» **DATASET CONTENT**:
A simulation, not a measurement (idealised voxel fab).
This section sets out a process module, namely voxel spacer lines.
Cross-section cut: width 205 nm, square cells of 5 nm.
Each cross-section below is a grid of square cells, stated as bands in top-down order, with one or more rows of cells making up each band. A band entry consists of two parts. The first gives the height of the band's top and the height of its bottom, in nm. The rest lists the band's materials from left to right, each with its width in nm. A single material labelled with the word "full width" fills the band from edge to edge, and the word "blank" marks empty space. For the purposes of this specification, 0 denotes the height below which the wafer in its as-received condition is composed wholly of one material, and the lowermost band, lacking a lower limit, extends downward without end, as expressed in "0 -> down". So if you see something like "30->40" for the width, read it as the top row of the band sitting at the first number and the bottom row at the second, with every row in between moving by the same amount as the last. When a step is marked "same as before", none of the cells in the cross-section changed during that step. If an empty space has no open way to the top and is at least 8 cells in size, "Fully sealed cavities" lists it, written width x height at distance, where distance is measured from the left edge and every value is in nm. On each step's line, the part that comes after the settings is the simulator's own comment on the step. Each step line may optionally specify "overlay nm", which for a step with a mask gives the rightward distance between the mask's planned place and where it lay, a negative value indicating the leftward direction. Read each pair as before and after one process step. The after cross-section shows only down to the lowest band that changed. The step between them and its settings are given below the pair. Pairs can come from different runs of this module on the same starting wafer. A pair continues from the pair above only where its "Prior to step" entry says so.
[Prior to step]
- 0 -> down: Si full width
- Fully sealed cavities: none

» **EXERCISE**: Write the data out once more. Keep every word the same.

» **EXERCISE ANSWER**:
A simulation, not a measurement (idealised voxel fab).
This section sets out a process module, namely voxel spacer lines.
Cross-section cut: width 205 nm, square cells of 5 nm.
Each cross-section below is a grid of square cells, stated as bands in top-down order, with one or more rows of cells making up each band. A band entry consists of two parts. The first gives the height of the band's top and the height of its bottom, in nm. The rest lists the band's materials from left to right, each with its width in nm. A single material labelled with the word "full width" fills the band from edge to edge, and the word "blank" marks empty space. For the purposes of this specification, 0 denotes the height below which the wafer in its as-received condition is composed wholly of one material, and the lowermost band, lacking a lower limit, extends downward without end, as expressed in "0 -> down". So if you see something like "30->40" for the width, read it as the top row of the band sitting at the first number and the bottom row at the second, with every row in between moving by the same amount as the last. When a step is marked "same as before", none of the cells in the cross-section changed during that step. If an empty space has no open way to the top and is at least 8 cells in size, "Fully sealed cavities" lists it, written width x height at distance, where distance is measured from the left edge and every value is in nm. On each step's line, the part that comes after the settings is the simulator's own comment on the step. Each step line may optionally specify "overlay nm", which for a step with a mask gives the rightward distance between the mask's planned place and where it lay, a negative value indicating the leftward direction. Read each pair as before and after one process step. The after cross-section shows only down to the lowest band that changed. The step between them and its settings are given below the pair. Pairs can come from different runs of this module on the same starting wafer. A pair continues from the pair above only where its "Prior to step" entry says so.
[Prior to step]
- 0 -> down: Si full width
- Fully sealed cavities: none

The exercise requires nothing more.